▸ **Action item**
Retype each entry below precisely as it reads.

Data provided: Begin
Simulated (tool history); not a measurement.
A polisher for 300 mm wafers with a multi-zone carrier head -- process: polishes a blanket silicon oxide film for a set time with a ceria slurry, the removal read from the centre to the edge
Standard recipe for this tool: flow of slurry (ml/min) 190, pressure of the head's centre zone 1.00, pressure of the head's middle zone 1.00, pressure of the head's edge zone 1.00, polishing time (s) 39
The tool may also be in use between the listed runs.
Data provided: End

▸ **Task solution**
Simulated (tool history); not a measurement.
A polisher for 300 mm wafers with a multi-zone carrier head -- process: polishes a blanket silicon oxide film for a set time with a ceria slurry, the removal read from the centre to the edge
Standard recipe for this tool: flow of slurry (ml/min) 190, pressure of the head's centre zone 1.00, pressure of the head's middle zone 1.00, pressure of the head's edge zone 1.00, polishing time (s) 39
The tool may also be in use between the listed runs.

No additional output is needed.